Dataset content:
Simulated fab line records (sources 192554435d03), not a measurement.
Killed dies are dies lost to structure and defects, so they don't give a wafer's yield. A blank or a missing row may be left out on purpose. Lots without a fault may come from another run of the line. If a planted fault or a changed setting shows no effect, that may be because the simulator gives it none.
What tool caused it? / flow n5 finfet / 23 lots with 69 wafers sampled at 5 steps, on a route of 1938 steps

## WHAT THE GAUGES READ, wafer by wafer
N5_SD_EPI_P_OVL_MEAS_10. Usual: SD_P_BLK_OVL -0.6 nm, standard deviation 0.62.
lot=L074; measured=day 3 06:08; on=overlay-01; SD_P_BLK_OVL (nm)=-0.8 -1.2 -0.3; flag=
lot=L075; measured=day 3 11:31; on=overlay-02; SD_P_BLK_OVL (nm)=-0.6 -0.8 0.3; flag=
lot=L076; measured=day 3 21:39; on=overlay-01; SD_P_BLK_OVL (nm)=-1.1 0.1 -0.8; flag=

Action item:
Copy out the entries. Leave every line exactly as it is.

Worked solution:
Simulated fab line records (sources 192554435d03), not a measurement.
Killed dies are dies lost to structure and defects, so they don't give a wafer's yield. A blank or a missing row may be left out on purpose. Lots without a fault may come from another run of the line. If a planted fault or a changed setting shows no effect, that may be because the simulator gives it none.
What tool caused it? / flow n5 finfet / 23 lots with 69 wafers sampled at 5 steps, on a route of 1938 steps

## WHAT THE GAUGES READ, wafer by wafer
N5_SD_EPI_P_OVL_MEAS_10. Usual: SD_P_BLK_OVL -0.6 nm, standard deviation 0.62.
lot=L074; measured=day 3 06:08; on=overlay-01; SD_P_BLK_OVL (nm)=-0.8 -1.2 -0.3; flag=
lot=L075; measured=day 3 11:31; on=overlay-02; SD_P_BLK_OVL (nm)=-0.6 -0.8 0.3; flag=
lot=L076; measured=day 3 21:39; on=overlay-01; SD_P_BLK_OVL (nm)=-1.1 0.1 -0.8; flag=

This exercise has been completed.